__Assigned task__:
In the material below, the required lines run from the one containing "DDDDUUUUUUUUUDDDDDDUUUUUUUUUDDDD" through the one containing "DDDDDDUUUUUUUUUDDDDDDDUUUUUUUUDD". Copy those lines exactly, ends included, and nothing else.

__Given data__:
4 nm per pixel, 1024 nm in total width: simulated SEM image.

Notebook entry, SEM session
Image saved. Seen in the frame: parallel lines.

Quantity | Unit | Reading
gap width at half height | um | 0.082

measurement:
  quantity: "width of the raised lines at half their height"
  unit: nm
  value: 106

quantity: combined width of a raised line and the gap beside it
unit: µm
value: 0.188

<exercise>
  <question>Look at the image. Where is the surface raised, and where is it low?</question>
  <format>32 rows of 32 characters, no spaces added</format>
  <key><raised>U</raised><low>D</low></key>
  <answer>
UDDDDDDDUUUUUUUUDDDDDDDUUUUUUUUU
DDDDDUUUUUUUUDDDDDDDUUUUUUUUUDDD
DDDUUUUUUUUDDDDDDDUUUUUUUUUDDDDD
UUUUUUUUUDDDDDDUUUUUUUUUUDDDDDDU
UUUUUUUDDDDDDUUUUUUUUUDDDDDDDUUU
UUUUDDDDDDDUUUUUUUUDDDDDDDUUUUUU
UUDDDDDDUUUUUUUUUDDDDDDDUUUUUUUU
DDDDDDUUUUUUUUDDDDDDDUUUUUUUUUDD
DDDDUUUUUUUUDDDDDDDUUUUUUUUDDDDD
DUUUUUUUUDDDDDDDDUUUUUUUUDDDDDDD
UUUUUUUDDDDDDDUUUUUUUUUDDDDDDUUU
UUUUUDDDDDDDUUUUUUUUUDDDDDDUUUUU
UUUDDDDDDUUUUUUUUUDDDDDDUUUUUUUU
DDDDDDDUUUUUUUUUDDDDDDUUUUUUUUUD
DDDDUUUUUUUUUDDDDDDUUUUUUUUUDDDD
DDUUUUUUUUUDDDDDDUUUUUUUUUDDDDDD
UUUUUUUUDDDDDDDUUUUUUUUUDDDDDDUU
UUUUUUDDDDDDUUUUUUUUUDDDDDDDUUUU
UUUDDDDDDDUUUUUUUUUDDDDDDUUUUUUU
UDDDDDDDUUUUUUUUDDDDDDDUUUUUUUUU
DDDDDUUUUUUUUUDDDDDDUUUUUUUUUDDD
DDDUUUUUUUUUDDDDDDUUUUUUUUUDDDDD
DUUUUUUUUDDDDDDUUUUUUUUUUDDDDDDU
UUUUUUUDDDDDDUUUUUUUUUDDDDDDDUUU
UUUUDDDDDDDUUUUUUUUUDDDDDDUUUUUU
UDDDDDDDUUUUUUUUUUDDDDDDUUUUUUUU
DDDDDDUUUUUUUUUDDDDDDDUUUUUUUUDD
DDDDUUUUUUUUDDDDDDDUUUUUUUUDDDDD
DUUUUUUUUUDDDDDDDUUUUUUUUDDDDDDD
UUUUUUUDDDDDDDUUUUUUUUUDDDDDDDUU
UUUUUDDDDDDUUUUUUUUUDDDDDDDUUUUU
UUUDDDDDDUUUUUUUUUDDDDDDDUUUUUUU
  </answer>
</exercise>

__Task solution__:
DDDDUUUUUUUUUDDDDDDUUUUUUUUUDDDD
DDUUUUUUUUUDDDDDDUUUUUUUUUDDDDDD
UUUUUUUUDDDDDDDUUUUUUUUUDDDDDDUU
UUUUUUDDDDDDUUUUUUUUUDDDDDDDUUUU
UUUDDDDDDDUUUUUUUUUDDDDDDUUUUUUU
UDDDDDDDUUUUUUUUDDDDDDDUUUUUUUUU
DDDDDUUUUUUUUUDDDDDDUUUUUUUUUDDD
DDDUUUUUUUUUDDDDDDUUUUUUUUUDDDDD
DUUUUUUUUDDDDDDUUUUUUUUUUDDDDDDU
UUUUUUUDDDDDDUUUUUUUUUDDDDDDDUUU
UUUUDDDDDDDUUUUUUUUUDDDDDDUUUUUU
UDDDDDDDUUUUUUUUUUDDDDDDUUUUUUUU
DDDDDDUUUUUUUUUDDDDDDDUUUUUUUUDD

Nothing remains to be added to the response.